■ **Activity**: Look below for the line containing "Each band's line"; from there through the line containing "after a step's", both lines included, please set down each line exactly and nothing else.

■ **Source information**:
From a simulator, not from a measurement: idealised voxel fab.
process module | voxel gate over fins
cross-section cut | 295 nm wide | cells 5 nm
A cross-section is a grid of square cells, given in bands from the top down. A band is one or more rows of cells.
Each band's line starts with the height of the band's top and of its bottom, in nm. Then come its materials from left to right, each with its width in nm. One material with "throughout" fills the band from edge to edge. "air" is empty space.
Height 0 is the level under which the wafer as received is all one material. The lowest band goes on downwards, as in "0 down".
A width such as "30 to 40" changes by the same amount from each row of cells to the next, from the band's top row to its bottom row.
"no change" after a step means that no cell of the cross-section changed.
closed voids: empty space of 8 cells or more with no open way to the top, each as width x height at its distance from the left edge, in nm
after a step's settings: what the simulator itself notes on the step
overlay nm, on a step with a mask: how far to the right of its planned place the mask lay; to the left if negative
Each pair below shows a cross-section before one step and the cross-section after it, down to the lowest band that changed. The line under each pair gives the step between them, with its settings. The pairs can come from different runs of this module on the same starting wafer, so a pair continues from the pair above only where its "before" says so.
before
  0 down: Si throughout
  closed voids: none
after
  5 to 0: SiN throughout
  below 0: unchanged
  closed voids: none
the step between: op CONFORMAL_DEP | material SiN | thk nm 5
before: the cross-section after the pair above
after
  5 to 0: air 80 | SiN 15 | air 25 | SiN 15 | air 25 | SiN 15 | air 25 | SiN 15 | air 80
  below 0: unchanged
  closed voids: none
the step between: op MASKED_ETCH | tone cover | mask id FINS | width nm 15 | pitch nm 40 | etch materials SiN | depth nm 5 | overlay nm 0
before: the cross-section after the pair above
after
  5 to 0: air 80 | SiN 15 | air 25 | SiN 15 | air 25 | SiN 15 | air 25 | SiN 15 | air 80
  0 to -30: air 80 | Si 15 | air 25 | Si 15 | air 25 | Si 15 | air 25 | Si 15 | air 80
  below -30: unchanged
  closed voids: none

■ **Answer space**:
Each band's line starts with the height of the band's top and of its bottom, in nm. Then come its materials from left to right, each with its width in nm. One material with "throughout" fills the band from edge to edge. "air" is empty space.
Height 0 is the level under which the wafer as received is all one material. The lowest band goes on downwards, as in "0 down".
A width such as "30 to 40" changes by the same amount from each row of cells to the next, from the band's top row to its bottom row.
"no change" after a step means that no cell of the cross-section changed.
closed voids: empty space of 8 cells or more with no open way to the top, each as width x height at its distance from the left edge, in nm
after a step's settings: what the simulator itself notes on the step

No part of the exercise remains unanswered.